• _RECORDS SUPPLIED_:
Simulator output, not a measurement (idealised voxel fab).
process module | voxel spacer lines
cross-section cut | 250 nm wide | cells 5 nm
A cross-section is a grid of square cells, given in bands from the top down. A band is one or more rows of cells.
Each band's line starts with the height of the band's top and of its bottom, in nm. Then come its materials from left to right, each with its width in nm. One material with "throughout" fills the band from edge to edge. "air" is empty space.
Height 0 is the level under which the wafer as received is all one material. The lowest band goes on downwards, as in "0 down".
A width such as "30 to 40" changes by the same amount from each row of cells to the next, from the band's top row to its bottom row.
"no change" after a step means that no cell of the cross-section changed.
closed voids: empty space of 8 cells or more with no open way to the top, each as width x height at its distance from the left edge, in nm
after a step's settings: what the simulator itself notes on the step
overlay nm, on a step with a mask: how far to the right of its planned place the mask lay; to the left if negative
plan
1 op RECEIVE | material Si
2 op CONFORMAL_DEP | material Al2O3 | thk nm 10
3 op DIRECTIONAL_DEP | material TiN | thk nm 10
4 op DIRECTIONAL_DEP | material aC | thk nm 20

• _ACTION ITEM_:
Repeat the whole listing above without any change.

• _RESULT_:
Simulator output, not a measurement (idealised voxel fab).
process module | voxel spacer lines
cross-section cut | 250 nm wide | cells 5 nm
A cross-section is a grid of square cells, given in bands from the top down. A band is one or more rows of cells.
Each band's line starts with the height of the band's top and of its bottom, in nm. Then come its materials from left to right, each with its width in nm. One material with "throughout" fills the band from edge to edge. "air" is empty space.
Height 0 is the level under which the wafer as received is all one material. The lowest band goes on downwards, as in "0 down".
A width such as "30 to 40" changes by the same amount from each row of cells to the next, from the band's top row to its bottom row.
"no change" after a step means that no cell of the cross-section changed.
closed voids: empty space of 8 cells or more with no open way to the top, each as width x height at its distance from the left edge, in nm
after a step's settings: what the simulator itself notes on the step
overlay nm, on a step with a mask: how far to the right of its planned place the mask lay; to the left if negative
plan
1 op RECEIVE | material Si
2 op CONFORMAL_DEP | material Al2O3 | thk nm 10
3 op DIRECTIONAL_DEP | material TiN | thk nm 10
4 op DIRECTIONAL_DEP | material aC | thk nm 20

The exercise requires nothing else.